• _Work instruction_: Below are records; write all of them out exactly.

• _Supplied material_:
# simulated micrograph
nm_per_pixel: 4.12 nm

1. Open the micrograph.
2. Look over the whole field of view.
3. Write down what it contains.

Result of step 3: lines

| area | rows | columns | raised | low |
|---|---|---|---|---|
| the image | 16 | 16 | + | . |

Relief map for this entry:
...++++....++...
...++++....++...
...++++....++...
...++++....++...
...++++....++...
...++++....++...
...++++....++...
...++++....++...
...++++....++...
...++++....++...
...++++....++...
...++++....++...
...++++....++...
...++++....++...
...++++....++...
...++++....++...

• _Response_:
# simulated micrograph
nm_per_pixel: 4.12 nm

1. Open the micrograph.
2. Look over the whole field of view.
3. Write down what it contains.

Result of step 3: lines

| area | rows | columns | raised | low |
|---|---|---|---|---|
| the image | 16 | 16 | + | . |

Relief map for this entry:
...++++....++...
...++++....++...
...++++....++...
...++++....++...
...++++....++...
...++++....++...
...++++....++...
...++++....++...
...++++....++...
...++++....++...
...++++....++...
...++++....++...
...++++....++...
...++++....++...
...++++....++...
...++++....++...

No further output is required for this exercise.